● **Work task**
Write out the records again, exactly. Nothing may be dropped.

=== Data under study ===

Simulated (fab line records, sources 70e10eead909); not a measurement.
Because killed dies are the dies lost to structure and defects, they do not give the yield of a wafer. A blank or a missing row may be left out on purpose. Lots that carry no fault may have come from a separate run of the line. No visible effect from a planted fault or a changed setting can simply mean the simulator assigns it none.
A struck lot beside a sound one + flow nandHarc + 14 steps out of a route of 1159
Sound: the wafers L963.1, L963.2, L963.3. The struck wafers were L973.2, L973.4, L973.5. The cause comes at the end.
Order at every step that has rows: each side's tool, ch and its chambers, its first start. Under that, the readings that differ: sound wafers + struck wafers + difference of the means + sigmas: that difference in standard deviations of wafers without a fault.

===

● **Task result**
Simulated (fab line records, sources 70e10eead909); not a measurement.
Because killed dies are the dies lost to structure and defects, they do not give the yield of a wafer. A blank or a missing row may be left out on purpose. Lots that carry no fault may have come from a separate run of the line. No visible effect from a planted fault or a changed setting can simply mean the simulator assigns it none.
A struck lot beside a sound one + flow nandHarc + 14 steps out of a route of 1159
Sound: the wafers L963.1, L963.2, L963.3. The struck wafers were L973.2, L973.4, L973.5. The cause comes at the end.
Order at every step that has rows: each side's tool, ch and its chambers, its first start. Under that, the readings that differ: sound wafers + struck wafers + difference of the means + sigmas: that difference in standard deviations of wafers without a fault.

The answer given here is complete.